········

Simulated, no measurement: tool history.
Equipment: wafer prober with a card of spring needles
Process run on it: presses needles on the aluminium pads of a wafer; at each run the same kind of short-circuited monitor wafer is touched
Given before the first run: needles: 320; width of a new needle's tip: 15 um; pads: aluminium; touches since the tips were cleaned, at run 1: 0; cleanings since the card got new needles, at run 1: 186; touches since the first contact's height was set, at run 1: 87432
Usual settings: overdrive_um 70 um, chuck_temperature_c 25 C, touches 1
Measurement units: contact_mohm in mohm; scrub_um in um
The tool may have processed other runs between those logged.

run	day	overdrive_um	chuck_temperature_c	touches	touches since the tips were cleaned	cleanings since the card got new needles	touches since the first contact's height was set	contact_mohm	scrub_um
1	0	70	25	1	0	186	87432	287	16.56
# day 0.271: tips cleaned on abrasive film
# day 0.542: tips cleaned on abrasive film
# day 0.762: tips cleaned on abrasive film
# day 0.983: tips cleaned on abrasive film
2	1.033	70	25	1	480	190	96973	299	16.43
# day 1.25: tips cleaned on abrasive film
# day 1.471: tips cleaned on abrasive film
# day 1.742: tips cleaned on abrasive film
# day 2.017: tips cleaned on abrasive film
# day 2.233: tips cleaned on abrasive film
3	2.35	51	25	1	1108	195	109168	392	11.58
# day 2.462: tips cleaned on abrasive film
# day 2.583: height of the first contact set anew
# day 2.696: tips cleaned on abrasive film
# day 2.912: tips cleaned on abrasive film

········

# Brief
In the entries above, find the line with "The tool may" and the line with "# day 2.696: tips cleaned on abrasive film", then set down exactly those two and every line between them, nothing else.

# Exercise response
The tool may have processed other runs between those logged.

run	day	overdrive_um	chuck_temperature_c	touches	touches since the tips were cleaned	cleanings since the card got new needles	touches since the first contact's height was set	contact_mohm	scrub_um
1	0	70	25	1	0	186	87432	287	16.56
# day 0.271: tips cleaned on abrasive film
# day 0.542: tips cleaned on abrasive film
# day 0.762: tips cleaned on abrasive film
# day 0.983: tips cleaned on abrasive film
2	1.033	70	25	1	480	190	96973	299	16.43
# day 1.25: tips cleaned on abrasive film
# day 1.471: tips cleaned on abrasive film
# day 1.742: tips cleaned on abrasive film
# day 2.017: tips cleaned on abrasive film
# day 2.233: tips cleaned on abrasive film
3	2.35	51	25	1	1108	195	109168	392	11.58
# day 2.462: tips cleaned on abrasive film
# day 2.583: height of the first contact set anew
# day 2.696: tips cleaned on abrasive film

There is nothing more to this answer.